Material shown ->
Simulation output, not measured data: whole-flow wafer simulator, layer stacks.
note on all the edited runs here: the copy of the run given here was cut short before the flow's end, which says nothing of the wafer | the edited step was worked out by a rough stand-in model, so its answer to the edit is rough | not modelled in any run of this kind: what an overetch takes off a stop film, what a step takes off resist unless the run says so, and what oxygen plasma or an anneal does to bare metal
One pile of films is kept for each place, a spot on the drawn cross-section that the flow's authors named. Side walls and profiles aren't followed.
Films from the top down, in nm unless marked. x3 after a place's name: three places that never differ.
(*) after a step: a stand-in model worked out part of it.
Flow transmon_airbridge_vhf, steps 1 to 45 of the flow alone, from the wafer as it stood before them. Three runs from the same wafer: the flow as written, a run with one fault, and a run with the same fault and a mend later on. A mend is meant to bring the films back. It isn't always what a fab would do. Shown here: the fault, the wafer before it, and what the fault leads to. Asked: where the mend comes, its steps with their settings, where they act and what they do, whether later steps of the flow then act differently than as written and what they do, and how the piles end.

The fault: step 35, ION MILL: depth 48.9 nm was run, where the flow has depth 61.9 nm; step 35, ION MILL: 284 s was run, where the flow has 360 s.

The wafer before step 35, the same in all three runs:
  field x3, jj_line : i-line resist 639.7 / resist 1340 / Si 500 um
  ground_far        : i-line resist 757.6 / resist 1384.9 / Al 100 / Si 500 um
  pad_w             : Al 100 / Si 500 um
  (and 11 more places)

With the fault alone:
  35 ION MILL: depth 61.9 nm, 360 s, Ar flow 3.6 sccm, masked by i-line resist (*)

Task item ->
Which lines run from the one holding "One pile of" through the one holding "(*) after a" in the records above? Repeat them exactly, both included, and nothing more.

Task solution ->
One pile of films is kept for each place, a spot on the drawn cross-section that the flow's authors named. Side walls and profiles aren't followed.
Films from the top down, in nm unless marked. x3 after a place's name: three places that never differ.
(*) after a step: a stand-in model worked out part of it.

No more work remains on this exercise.